• **Exercise**
For the entries below, the expected answer is the line with "START_OXIDE_THK, nm: 23.4", the line with "wafer: L074.6", and every line between them, exactly as written, and nothing more.

[[ Data listing, beginning ]]

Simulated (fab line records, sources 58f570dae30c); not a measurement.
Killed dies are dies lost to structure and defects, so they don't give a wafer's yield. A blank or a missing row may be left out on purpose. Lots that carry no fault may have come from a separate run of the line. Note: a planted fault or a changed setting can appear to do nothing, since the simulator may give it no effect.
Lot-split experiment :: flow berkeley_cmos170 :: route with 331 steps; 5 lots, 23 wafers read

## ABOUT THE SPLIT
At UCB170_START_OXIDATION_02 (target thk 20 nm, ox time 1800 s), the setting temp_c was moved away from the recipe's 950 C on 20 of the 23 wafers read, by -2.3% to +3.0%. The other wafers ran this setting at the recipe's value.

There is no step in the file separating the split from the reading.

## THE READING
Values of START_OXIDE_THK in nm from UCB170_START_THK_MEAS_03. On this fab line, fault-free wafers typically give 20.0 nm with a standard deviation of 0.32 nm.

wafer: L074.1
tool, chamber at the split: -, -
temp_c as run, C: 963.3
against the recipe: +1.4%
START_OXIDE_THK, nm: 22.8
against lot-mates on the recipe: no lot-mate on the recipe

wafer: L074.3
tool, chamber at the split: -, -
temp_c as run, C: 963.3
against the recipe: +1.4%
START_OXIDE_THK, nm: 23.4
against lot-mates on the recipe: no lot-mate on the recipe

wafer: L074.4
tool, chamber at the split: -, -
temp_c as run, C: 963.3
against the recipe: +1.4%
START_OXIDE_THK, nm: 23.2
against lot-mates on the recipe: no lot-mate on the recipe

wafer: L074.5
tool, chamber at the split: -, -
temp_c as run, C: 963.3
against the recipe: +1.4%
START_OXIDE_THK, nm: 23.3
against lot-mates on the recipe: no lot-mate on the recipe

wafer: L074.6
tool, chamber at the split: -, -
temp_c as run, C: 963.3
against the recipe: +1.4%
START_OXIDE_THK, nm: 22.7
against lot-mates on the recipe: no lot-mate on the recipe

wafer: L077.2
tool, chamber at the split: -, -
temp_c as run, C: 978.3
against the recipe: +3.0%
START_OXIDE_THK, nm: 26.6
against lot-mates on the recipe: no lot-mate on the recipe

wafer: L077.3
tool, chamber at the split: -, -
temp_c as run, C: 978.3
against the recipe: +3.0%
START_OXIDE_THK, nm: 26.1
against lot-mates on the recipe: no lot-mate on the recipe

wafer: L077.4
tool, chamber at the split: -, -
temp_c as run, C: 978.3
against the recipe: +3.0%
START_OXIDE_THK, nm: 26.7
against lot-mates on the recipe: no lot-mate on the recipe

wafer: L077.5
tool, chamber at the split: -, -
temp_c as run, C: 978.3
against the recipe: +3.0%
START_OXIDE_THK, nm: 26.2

[[ Data listing, end ]]

• **Reply**
START_OXIDE_THK, nm: 23.4
against lot-mates on the recipe: no lot-mate on the recipe

wafer: L074.4
tool, chamber at the split: -, -
temp_c as run, C: 963.3
against the recipe: +1.4%
START_OXIDE_THK, nm: 23.2
against lot-mates on the recipe: no lot-mate on the recipe

wafer: L074.5
tool, chamber at the split: -, -
temp_c as run, C: 963.3
against the recipe: +1.4%
START_OXIDE_THK, nm: 23.3
against lot-mates on the recipe: no lot-mate on the recipe

wafer: L074.6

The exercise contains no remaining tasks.